→ DATA FOR ANALYSIS

────────────────────

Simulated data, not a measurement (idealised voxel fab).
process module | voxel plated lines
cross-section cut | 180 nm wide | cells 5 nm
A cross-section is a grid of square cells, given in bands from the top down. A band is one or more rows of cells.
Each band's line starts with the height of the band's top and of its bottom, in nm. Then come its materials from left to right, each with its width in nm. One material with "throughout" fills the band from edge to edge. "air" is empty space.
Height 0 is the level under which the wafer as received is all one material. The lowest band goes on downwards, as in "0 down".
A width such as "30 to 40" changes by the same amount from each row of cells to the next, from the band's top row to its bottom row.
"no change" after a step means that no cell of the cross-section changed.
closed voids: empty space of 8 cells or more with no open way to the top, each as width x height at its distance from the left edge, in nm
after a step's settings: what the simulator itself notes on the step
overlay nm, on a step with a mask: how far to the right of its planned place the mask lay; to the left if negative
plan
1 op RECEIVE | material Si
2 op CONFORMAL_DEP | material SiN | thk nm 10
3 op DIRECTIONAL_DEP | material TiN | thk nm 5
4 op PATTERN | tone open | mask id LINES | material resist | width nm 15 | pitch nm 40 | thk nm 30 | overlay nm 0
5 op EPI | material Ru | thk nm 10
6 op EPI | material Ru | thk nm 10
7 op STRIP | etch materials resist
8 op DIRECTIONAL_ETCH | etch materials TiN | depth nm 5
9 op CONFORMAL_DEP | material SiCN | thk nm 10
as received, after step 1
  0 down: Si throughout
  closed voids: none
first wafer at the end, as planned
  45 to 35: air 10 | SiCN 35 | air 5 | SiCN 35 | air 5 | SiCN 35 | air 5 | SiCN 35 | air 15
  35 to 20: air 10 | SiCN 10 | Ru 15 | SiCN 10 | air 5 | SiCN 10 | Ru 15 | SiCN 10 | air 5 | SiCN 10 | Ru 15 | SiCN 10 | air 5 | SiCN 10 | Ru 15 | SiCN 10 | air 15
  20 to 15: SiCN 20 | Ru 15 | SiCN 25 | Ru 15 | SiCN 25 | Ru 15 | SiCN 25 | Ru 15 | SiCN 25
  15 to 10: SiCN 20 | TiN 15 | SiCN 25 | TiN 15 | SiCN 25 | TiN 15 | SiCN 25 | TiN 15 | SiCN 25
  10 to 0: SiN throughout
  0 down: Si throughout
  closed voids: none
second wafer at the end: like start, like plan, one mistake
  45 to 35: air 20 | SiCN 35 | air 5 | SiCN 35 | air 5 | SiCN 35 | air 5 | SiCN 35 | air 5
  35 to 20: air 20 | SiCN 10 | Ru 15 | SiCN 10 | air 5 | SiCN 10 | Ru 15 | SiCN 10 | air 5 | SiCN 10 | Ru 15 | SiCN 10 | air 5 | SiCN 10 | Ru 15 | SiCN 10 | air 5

────────────────────

→ ACTIVITY
Taking the lines above, repeat exactly those from the line that contains "10 to 0: SiN throughout" through the line that contains "45 to 35: air 20", and both of those lines as well. Include nothing else.

→ RESULT
  10 to 0: SiN throughout
  0 down: Si throughout
  closed voids: none
second wafer at the end: like start, like plan, one mistake
  45 to 35: air 20 | SiCN 35 | air 5 | SiCN 35 | air 5 | SiCN 35 | air 5 | SiCN 35 | air 5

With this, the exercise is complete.